─── Extracted material ───

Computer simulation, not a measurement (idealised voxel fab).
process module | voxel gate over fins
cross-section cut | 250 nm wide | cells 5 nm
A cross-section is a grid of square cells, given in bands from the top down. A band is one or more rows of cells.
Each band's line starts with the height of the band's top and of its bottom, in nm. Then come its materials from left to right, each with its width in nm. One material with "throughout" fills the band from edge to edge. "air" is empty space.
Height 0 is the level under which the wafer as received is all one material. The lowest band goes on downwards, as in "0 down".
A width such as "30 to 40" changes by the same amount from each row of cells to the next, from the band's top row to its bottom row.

───

Work order —
Please give every entry again, precisely as it appears.

Written response —
Computer simulation, not a measurement (idealised voxel fab).
process module | voxel gate over fins
cross-section cut | 250 nm wide | cells 5 nm
A cross-section is a grid of square cells, given in bands from the top down. A band is one or more rows of cells.
Each band's line starts with the height of the band's top and of its bottom, in nm. Then come its materials from left to right, each with its width in nm. One material with "throughout" fills the band from edge to edge. "air" is empty space.
Height 0 is the level under which the wafer as received is all one material. The lowest band goes on downwards, as in "0 down".
A width such as "30 to 40" changes by the same amount from each row of cells to the next, from the band's top row to its bottom row.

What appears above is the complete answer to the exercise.